• [Data section]
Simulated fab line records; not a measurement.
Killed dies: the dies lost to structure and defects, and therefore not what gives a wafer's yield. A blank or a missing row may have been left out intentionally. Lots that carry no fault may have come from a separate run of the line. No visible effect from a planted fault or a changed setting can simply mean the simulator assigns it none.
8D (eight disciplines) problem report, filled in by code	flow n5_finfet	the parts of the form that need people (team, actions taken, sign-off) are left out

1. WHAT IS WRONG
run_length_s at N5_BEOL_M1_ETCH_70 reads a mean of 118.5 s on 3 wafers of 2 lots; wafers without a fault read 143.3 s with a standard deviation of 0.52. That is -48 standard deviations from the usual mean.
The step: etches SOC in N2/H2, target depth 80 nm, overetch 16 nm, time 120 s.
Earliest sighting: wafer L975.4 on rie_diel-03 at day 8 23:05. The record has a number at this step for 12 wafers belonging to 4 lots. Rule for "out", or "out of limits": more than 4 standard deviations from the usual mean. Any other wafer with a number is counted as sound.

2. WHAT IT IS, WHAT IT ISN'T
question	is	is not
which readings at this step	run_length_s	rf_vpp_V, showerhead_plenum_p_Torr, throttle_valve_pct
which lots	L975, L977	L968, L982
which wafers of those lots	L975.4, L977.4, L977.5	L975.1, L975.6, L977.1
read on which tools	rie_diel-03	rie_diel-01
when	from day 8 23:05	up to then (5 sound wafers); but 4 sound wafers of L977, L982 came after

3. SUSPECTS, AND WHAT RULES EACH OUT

• [Task item]
The response should reproduce every entry above exactly.

• [Exercise result]
Simulated fab line records; not a measurement.
Killed dies: the dies lost to structure and defects, and therefore not what gives a wafer's yield. A blank or a missing row may have been left out intentionally. Lots that carry no fault may have come from a separate run of the line. No visible effect from a planted fault or a changed setting can simply mean the simulator assigns it none.
8D (eight disciplines) problem report, filled in by code	flow n5_finfet	the parts of the form that need people (team, actions taken, sign-off) are left out

1. WHAT IS WRONG
run_length_s at N5_BEOL_M1_ETCH_70 reads a mean of 118.5 s on 3 wafers of 2 lots; wafers without a fault read 143.3 s with a standard deviation of 0.52. That is -48 standard deviations from the usual mean.
The step: etches SOC in N2/H2, target depth 80 nm, overetch 16 nm, time 120 s.
Earliest sighting: wafer L975.4 on rie_diel-03 at day 8 23:05. The record has a number at this step for 12 wafers belonging to 4 lots. Rule for "out", or "out of limits": more than 4 standard deviations from the usual mean. Any other wafer with a number is counted as sound.

2. WHAT IT IS, WHAT IT ISN'T
question	is	is not
which readings at this step	run_length_s	rf_vpp_V, showerhead_plenum_p_Torr, throttle_valve_pct
which lots	L975, L977	L968, L982
which wafers of those lots	L975.4, L977.4, L977.5	L975.1, L975.6, L977.1
read on which tools	rie_diel-03	rie_diel-01
when	from day 8 23:05	up to then (5 sound wafers); but 4 sound wafers of L977, L982 came after

3. SUSPECTS, AND WHAT RULES EACH OUT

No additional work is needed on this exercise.